*** RECORD EXCERPTS ***

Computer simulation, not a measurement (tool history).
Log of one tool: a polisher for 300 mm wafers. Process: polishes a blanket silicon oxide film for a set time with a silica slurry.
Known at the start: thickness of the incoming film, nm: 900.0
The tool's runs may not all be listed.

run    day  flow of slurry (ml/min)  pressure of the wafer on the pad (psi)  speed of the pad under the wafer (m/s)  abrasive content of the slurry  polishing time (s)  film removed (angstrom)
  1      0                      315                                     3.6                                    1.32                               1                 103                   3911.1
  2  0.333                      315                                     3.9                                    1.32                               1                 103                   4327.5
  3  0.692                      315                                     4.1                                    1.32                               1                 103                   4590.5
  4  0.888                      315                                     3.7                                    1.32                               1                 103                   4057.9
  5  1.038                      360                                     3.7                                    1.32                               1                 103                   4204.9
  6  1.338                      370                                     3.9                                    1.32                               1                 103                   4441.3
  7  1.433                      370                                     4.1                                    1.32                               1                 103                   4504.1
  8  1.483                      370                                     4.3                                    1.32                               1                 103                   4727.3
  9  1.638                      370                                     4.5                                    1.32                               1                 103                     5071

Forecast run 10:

*** End of RECORD EXCERPTS ***

• _ACTIVITY_: Repeat the entire listing exactly.

• _RESPONSE_:
Computer simulation, not a measurement (tool history).
Log of one tool: a polisher for 300 mm wafers. Process: polishes a blanket silicon oxide film for a set time with a silica slurry.
Known at the start: thickness of the incoming film, nm: 900.0
The tool's runs may not all be listed.

run    day  flow of slurry (ml/min)  pressure of the wafer on the pad (psi)  speed of the pad under the wafer (m/s)  abrasive content of the slurry  polishing time (s)  film removed (angstrom)
  1      0                      315                                     3.6                                    1.32                               1                 103                   3911.1
  2  0.333                      315                                     3.9                                    1.32                               1                 103                   4327.5
  3  0.692                      315                                     4.1                                    1.32                               1                 103                   4590.5
  4  0.888                      315                                     3.7                                    1.32                               1                 103                   4057.9
  5  1.038                      360                                     3.7                                    1.32                               1                 103                   4204.9
  6  1.338                      370                                     3.9                                    1.32                               1                 103                   4441.3
  7  1.433                      370                                     4.1                                    1.32                               1                 103                   4504.1
  8  1.483                      370                                     4.3                                    1.32                               1                 103                   4727.3
  9  1.638                      370                                     4.5                                    1.32                               1                 103                     5071

Forecast run 10:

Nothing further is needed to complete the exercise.